### Provided material
::::

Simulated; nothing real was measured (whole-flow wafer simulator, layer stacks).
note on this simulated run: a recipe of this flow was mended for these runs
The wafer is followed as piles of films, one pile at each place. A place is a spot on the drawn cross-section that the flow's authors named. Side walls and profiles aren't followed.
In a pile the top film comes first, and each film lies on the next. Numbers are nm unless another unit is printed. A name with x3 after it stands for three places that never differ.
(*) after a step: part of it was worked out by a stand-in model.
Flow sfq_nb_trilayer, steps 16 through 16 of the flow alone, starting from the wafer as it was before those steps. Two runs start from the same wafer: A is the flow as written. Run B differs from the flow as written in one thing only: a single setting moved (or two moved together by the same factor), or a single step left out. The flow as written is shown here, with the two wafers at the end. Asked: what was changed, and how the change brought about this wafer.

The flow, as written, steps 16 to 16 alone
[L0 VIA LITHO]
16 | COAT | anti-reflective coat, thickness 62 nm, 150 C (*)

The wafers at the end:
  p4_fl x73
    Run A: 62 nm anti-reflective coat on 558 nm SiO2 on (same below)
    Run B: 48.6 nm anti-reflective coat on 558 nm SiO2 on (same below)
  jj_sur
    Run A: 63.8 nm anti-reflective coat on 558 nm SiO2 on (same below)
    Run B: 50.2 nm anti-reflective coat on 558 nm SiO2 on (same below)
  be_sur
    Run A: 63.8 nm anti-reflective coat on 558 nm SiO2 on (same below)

::::

In the data above, retype exactly and only the lines between the one holding "note on this" and the one holding "The wafer is", inclusive.

note on this simulated run: a recipe of this flow was mended for these runs
The wafer is followed as piles of films, one pile at each place. A place is a spot on the drawn cross-section that the flow's authors named. Side walls and profiles aren't followed.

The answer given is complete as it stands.